Work order | Each line from the start of the data below through the one containing "5) op DIRECTIONAL_ETCH" must be reproduced exactly.

Information given |
# # # #
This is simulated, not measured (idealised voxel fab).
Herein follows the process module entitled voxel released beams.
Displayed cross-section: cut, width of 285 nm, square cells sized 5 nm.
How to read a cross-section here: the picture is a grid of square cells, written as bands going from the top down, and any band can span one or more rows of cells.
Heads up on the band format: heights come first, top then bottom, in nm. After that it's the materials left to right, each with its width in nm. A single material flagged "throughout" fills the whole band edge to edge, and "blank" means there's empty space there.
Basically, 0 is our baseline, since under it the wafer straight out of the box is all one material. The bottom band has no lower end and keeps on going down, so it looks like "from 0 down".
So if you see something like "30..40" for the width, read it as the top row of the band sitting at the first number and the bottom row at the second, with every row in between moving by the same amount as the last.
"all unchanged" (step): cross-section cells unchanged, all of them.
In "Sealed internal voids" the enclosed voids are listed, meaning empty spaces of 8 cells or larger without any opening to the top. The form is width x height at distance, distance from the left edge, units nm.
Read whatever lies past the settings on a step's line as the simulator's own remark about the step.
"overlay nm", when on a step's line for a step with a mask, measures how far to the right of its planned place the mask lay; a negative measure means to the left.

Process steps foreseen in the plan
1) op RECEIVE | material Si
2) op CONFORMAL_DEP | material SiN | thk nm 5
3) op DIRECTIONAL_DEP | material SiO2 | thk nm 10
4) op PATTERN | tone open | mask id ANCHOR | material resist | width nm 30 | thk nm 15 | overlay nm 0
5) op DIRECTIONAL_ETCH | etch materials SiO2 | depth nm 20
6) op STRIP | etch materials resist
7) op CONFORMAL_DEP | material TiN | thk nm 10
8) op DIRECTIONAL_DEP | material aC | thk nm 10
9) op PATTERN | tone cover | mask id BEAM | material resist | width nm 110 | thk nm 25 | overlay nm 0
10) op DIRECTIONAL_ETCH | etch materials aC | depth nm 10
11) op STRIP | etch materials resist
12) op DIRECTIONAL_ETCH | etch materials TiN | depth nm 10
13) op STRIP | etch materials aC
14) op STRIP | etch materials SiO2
# # # #

Worked solution |
This is simulated, not measured (idealised voxel fab).
Herein follows the process module entitled voxel released beams.
Displayed cross-section: cut, width of 285 nm, square cells sized 5 nm.
How to read a cross-section here: the picture is a grid of square cells, written as bands going from the top down, and any band can span one or more rows of cells.
Heads up on the band format: heights come first, top then bottom, in nm. After that it's the materials left to right, each with its width in nm. A single material flagged "throughout" fills the whole band edge to edge, and "blank" means there's empty space there.
Basically, 0 is our baseline, since under it the wafer straight out of the box is all one material. The bottom band has no lower end and keeps on going down, so it looks like "from 0 down".
So if you see something like "30..40" for the width, read it as the top row of the band sitting at the first number and the bottom row at the second, with every row in between moving by the same amount as the last.
"all unchanged" (step): cross-section cells unchanged, all of them.
In "Sealed internal voids" the enclosed voids are listed, meaning empty spaces of 8 cells or larger without any opening to the top. The form is width x height at distance, distance from the left edge, units nm.
Read whatever lies past the settings on a step's line as the simulator's own remark about the step.
"overlay nm", when on a step's line for a step with a mask, measures how far to the right of its planned place the mask lay; a negative measure means to the left.

Process steps foreseen in the plan
1) op RECEIVE | material Si
2) op CONFORMAL_DEP | material SiN | thk nm 5
3) op DIRECTIONAL_DEP | material SiO2 | thk nm 10
4) op PATTERN | tone open | mask id ANCHOR | material resist | width nm 30 | thk nm 15 | overlay nm 0
5) op DIRECTIONAL_ETCH | etch materials SiO2 | depth nm 20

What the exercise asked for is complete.